* Requirement
Without changing anything, reproduce every record below.

* Record set
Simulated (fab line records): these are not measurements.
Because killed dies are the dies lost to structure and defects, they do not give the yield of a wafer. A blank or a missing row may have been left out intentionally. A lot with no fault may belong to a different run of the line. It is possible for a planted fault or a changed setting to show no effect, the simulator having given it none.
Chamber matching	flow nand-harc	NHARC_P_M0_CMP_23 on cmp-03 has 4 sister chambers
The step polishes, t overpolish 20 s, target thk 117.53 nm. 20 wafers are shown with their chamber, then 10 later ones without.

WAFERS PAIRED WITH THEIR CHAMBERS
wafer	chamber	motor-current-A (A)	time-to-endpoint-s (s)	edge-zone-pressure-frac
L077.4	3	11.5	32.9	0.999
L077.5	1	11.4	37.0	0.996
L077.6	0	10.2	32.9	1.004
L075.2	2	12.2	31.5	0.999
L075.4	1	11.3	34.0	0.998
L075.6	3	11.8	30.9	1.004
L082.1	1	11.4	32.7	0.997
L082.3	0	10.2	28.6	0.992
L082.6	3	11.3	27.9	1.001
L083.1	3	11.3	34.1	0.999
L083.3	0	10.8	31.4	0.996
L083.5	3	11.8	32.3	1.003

* Exercise solution
Simulated (fab line records): these are not measurements.
Because killed dies are the dies lost to structure and defects, they do not give the yield of a wafer. A blank or a missing row may have been left out intentionally. A lot with no fault may belong to a different run of the line. It is possible for a planted fault or a changed setting to show no effect, the simulator having given it none.
Chamber matching	flow nand-harc	NHARC_P_M0_CMP_23 on cmp-03 has 4 sister chambers
The step polishes, t overpolish 20 s, target thk 117.53 nm. 20 wafers are shown with their chamber, then 10 later ones without.

WAFERS PAIRED WITH THEIR CHAMBERS
wafer	chamber	motor-current-A (A)	time-to-endpoint-s (s)	edge-zone-pressure-frac
L077.4	3	11.5	32.9	0.999
L077.5	1	11.4	37.0	0.996
L077.6	0	10.2	32.9	1.004
L075.2	2	12.2	31.5	0.999
L075.4	1	11.3	34.0	0.998
L075.6	3	11.8	30.9	1.004
L082.1	1	11.4	32.7	0.997
L082.3	0	10.2	28.6	0.992
L082.6	3	11.3	27.9	1.001
L083.1	3	11.3	34.1	0.999
L083.3	0	10.8	31.4	0.996
L083.5	3	11.8	32.3	1.003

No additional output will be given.